● ASSIGNED TASK: Please give back word for word the lines of the material below between the line containing "A pile is written" and the line containing "(*) after a", inclusive.

● EXTRACTED RECORDS:
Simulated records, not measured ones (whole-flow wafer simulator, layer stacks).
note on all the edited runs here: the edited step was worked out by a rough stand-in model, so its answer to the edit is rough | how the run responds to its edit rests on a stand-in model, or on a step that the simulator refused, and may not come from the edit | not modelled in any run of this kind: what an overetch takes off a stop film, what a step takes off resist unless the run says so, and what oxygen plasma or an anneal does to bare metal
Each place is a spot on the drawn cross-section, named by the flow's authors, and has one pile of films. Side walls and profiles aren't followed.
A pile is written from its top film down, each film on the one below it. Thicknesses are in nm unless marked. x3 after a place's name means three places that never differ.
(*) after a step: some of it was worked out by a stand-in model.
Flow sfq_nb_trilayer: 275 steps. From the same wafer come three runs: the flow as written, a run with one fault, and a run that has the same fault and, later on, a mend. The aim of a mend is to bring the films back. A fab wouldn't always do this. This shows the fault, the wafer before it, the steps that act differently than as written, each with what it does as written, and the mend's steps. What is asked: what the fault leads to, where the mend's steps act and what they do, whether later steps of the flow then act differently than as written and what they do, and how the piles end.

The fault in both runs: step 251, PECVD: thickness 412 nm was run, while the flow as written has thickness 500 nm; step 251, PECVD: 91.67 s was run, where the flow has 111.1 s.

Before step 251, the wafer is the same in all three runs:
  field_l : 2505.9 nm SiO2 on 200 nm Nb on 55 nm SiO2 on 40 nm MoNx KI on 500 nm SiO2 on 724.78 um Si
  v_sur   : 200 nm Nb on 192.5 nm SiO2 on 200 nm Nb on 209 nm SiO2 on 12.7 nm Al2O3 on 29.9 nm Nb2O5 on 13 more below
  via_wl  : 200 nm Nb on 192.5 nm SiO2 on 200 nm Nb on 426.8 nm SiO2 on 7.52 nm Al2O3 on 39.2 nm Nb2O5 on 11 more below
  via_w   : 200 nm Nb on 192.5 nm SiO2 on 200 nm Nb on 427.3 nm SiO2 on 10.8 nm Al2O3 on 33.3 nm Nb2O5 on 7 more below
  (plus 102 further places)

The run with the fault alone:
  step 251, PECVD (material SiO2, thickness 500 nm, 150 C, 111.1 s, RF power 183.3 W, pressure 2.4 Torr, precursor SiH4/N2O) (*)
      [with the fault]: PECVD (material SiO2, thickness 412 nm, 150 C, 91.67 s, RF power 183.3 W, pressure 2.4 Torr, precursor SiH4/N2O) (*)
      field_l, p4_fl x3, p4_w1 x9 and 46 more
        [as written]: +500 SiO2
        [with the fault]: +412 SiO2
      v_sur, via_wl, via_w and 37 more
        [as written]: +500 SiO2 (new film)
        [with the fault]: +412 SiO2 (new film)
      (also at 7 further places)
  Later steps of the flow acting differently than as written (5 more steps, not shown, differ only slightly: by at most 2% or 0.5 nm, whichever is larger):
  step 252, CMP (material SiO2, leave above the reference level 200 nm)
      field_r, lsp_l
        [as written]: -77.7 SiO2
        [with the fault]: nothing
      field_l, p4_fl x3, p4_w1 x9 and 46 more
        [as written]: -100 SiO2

● YOUR RESPONSE:
A pile is written from its top film down, each film on the one below it. Thicknesses are in nm unless marked. x3 after a place's name means three places that never differ.
(*) after a step: some of it was worked out by a stand-in model.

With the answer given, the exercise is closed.